Work order: In the listing below, find the line containing "26.16 | 8.6 |" and the line containing "26.03 | 7.7 |". Repeat exactly those two lines and every line between them, nothing more.

Raw data:
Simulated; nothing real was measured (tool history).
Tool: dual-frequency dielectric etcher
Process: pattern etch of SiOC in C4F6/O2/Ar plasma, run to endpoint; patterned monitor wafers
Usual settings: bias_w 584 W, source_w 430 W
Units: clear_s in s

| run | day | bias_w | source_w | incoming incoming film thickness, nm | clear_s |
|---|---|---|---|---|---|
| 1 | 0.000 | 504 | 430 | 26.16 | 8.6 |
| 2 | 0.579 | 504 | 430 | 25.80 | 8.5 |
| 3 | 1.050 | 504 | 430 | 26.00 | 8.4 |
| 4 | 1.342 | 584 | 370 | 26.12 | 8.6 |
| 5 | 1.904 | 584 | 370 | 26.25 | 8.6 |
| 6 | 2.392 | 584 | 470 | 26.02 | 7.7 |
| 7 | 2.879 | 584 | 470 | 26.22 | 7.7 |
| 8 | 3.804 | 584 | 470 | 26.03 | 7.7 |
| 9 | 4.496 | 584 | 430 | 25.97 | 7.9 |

Exercise solution:
| 1 | 0.000 | 504 | 430 | 26.16 | 8.6 |
| 2 | 0.579 | 504 | 430 | 25.80 | 8.5 |
| 3 | 1.050 | 504 | 430 | 26.00 | 8.4 |
| 4 | 1.342 | 584 | 370 | 26.12 | 8.6 |
| 5 | 1.904 | 584 | 370 | 26.25 | 8.6 |
| 6 | 2.392 | 584 | 470 | 26.02 | 7.7 |
| 7 | 2.879 | 584 | 470 | 26.22 | 7.7 |
| 8 | 3.804 | 584 | 470 | 26.03 | 7.7 |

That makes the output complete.